#### EXERCISE:
Reproduce the opening lines of the records exactly, up to and including the line in which "Missing words: parallel lines" occurs.

┌─ DATA

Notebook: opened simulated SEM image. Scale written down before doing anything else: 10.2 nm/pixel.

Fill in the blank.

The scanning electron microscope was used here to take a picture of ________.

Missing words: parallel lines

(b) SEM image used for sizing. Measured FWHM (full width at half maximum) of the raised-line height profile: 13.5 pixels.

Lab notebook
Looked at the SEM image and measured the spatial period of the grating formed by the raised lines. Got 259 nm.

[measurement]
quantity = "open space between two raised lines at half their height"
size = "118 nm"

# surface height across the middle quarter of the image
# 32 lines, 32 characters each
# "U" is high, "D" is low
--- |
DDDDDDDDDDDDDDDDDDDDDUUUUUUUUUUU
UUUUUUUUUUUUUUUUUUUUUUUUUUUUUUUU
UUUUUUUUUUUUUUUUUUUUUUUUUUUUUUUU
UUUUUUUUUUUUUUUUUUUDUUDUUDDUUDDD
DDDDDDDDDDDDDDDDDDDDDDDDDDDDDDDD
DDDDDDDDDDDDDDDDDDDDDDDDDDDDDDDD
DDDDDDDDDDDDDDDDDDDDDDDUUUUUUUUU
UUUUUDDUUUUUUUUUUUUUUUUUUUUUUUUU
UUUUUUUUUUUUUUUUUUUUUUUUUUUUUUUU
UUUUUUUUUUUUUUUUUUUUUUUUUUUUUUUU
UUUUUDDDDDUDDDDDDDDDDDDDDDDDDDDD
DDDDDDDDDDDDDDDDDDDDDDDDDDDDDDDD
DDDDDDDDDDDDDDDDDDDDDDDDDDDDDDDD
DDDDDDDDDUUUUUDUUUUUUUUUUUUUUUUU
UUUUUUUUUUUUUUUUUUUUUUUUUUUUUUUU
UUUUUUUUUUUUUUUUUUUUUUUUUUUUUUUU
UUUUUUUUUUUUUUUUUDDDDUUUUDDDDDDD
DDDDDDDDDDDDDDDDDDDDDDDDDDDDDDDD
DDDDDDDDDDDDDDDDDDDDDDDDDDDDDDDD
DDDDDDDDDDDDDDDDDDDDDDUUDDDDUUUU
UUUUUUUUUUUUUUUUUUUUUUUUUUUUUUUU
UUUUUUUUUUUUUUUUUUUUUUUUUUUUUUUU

└─

#### PROBLEM SOLUTION:
Notebook: opened simulated SEM image. Scale written down before doing anything else: 10.2 nm/pixel.

Fill in the blank.

The scanning electron microscope was used here to take a picture of ________.

Missing words: parallel lines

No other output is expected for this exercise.